--- Record set Enclosed Below ---

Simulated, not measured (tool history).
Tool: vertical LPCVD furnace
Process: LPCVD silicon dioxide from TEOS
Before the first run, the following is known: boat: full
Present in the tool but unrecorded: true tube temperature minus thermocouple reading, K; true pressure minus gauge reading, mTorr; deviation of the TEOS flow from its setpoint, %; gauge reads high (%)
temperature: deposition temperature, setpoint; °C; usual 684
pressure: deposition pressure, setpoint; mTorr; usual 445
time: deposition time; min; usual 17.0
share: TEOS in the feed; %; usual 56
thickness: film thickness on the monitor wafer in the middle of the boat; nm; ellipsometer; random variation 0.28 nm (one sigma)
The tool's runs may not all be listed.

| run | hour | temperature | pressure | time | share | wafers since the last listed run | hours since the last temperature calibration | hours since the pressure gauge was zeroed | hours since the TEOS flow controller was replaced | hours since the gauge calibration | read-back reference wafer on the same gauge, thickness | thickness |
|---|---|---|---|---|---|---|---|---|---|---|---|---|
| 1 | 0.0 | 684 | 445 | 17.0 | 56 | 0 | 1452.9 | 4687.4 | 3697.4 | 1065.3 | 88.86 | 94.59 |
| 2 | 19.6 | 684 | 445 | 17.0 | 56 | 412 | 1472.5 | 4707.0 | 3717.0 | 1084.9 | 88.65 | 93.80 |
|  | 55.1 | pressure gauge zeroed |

--- End of Enclosed Record set ---

## Required action:
Restate word for word only the lines above from the line containing "time: deposition time; min; usual 17.0" to the line containing "88.65 | 93.80 |", both of them included.

## Your response:
time: deposition time; min; usual 17.0
share: TEOS in the feed; %; usual 56
thickness: film thickness on the monitor wafer in the middle of the boat; nm; ellipsometer; random variation 0.28 nm (one sigma)
The tool's runs may not all be listed.

| run | hour | temperature | pressure | time | share | wafers since the last listed run | hours since the last temperature calibration | hours since the pressure gauge was zeroed | hours since the TEOS flow controller was replaced | hours since the gauge calibration | read-back reference wafer on the same gauge, thickness | thickness |
|---|---|---|---|---|---|---|---|---|---|---|---|---|
| 1 | 0.0 | 684 | 445 | 17.0 | 56 | 0 | 1452.9 | 4687.4 | 3697.4 | 1065.3 | 88.86 | 94.59 |
| 2 | 19.6 | 684 | 445 | 17.0 | 56 | 412 | 1472.5 | 4707.0 | 3717.0 | 1084.9 | 88.65 | 93.80 |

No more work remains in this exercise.